Activity –
Write out every line exactly, from the first line of the records below through the line that contains "Process run on".

[Data shown — start]

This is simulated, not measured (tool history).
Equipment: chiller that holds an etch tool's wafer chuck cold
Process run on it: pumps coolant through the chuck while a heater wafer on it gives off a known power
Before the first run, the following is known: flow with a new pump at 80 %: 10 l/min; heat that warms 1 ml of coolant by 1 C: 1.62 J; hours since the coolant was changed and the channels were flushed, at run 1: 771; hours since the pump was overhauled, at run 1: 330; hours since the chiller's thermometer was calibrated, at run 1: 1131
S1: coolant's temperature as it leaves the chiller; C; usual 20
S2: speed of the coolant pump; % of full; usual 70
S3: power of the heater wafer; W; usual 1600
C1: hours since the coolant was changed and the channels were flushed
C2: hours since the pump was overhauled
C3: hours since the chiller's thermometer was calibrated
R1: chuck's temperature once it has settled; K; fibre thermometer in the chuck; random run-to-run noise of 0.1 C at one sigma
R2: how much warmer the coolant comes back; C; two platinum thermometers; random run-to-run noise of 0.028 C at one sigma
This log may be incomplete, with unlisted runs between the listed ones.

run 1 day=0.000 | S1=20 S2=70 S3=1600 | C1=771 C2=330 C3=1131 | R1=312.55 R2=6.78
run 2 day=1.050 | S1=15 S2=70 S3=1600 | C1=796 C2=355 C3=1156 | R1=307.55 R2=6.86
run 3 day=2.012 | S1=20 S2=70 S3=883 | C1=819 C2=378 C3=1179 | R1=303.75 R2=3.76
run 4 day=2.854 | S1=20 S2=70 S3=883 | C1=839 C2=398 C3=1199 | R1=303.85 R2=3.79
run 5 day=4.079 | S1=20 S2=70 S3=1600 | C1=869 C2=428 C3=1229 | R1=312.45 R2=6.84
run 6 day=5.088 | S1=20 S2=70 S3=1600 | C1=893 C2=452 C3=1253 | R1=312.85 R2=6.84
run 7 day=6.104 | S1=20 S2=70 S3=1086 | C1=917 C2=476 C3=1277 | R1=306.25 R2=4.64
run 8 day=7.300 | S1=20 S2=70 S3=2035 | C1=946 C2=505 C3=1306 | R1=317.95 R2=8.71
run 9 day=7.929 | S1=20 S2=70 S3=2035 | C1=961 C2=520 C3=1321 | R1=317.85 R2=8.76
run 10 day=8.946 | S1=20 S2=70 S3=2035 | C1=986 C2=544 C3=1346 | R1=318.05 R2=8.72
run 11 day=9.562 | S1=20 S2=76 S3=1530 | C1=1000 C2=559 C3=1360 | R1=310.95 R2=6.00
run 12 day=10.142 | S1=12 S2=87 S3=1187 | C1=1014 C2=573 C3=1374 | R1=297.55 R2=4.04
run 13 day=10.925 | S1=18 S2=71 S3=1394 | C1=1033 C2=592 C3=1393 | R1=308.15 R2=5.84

[Data shown — finish]

Task response –
This is simulated, not measured (tool history).
Equipment: chiller that holds an etch tool's wafer chuck cold
Process run on it: pumps coolant through the chuck while a heater wafer on it gives off a known power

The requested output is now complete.